**REQUIREMENT**
Copy out each line of the material below with no changes.

%%

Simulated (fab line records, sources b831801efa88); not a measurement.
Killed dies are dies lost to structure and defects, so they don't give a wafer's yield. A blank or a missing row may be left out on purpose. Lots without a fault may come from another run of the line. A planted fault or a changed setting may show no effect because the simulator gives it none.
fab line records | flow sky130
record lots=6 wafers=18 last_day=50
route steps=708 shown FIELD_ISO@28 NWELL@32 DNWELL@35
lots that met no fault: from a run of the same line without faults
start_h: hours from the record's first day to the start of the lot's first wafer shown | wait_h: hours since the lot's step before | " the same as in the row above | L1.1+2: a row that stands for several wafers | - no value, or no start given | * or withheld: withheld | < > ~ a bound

%%

**YOUR RESPONSE**
Simulated (fab line records, sources b831801efa88); not a measurement.
Killed dies are dies lost to structure and defects, so they don't give a wafer's yield. A blank or a missing row may be left out on purpose. Lots without a fault may come from another run of the line. A planted fault or a changed setting may show no effect because the simulator gives it none.
fab line records | flow sky130
record lots=6 wafers=18 last_day=50
route steps=708 shown FIELD_ISO@28 NWELL@32 DNWELL@35
lots that met no fault: from a run of the same line without faults
start_h: hours from the record's first day to the start of the lot's first wafer shown | wait_h: hours since the lot's step before | " the same as in the row above | L1.1+2: a row that stands for several wafers | - no value, or no start given | * or withheld: withheld | < > ~ a bound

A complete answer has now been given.